^^^^^^^^

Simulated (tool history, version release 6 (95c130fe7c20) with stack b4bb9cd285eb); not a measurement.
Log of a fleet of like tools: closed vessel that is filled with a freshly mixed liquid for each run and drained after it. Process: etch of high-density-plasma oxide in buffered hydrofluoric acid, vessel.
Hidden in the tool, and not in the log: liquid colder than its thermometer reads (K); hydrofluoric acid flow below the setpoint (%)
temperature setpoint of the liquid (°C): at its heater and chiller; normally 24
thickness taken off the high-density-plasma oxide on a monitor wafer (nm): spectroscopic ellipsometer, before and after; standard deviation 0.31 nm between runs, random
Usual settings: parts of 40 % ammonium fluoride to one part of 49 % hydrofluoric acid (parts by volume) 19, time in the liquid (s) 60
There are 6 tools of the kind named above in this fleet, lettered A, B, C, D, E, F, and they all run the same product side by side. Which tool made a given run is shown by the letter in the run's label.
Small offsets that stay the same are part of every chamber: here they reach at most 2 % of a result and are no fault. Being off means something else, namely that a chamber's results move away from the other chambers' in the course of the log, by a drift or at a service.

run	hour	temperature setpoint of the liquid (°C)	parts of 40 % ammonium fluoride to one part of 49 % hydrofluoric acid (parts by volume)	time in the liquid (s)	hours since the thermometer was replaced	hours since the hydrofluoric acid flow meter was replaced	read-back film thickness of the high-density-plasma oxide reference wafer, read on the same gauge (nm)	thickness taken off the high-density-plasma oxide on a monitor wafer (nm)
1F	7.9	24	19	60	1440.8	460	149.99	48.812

^^^^^^^^

> BRIEF
Exactly as they appear above, transcribe the records in full.

> RESPONSE AREA
Simulated (tool history, version release 6 (95c130fe7c20) with stack b4bb9cd285eb); not a measurement.
Log of a fleet of like tools: closed vessel that is filled with a freshly mixed liquid for each run and drained after it. Process: etch of high-density-plasma oxide in buffered hydrofluoric acid, vessel.
Hidden in the tool, and not in the log: liquid colder than its thermometer reads (K); hydrofluoric acid flow below the setpoint (%)
temperature setpoint of the liquid (°C): at its heater and chiller; normally 24
thickness taken off the high-density-plasma oxide on a monitor wafer (nm): spectroscopic ellipsometer, before and after; standard deviation 0.31 nm between runs, random
Usual settings: parts of 40 % ammonium fluoride to one part of 49 % hydrofluoric acid (parts by volume) 19, time in the liquid (s) 60
There are 6 tools of the kind named above in this fleet, lettered A, B, C, D, E, F, and they all run the same product side by side. Which tool made a given run is shown by the letter in the run's label.
Small offsets that stay the same are part of every chamber: here they reach at most 2 % of a result and are no fault. Being off means something else, namely that a chamber's results move away from the other chambers' in the course of the log, by a drift or at a service.

run	hour	temperature setpoint of the liquid (°C)	parts of 40 % ammonium fluoride to one part of 49 % hydrofluoric acid (parts by volume)	time in the liquid (s)	hours since the thermometer was replaced	hours since the hydrofluoric acid flow meter was replaced	read-back film thickness of the high-density-plasma oxide reference wafer, read on the same gauge (nm)	thickness taken off the high-density-plasma oxide on a monitor wafer (nm)
1F	7.9	24	19	60	1440.8	460	149.99	48.812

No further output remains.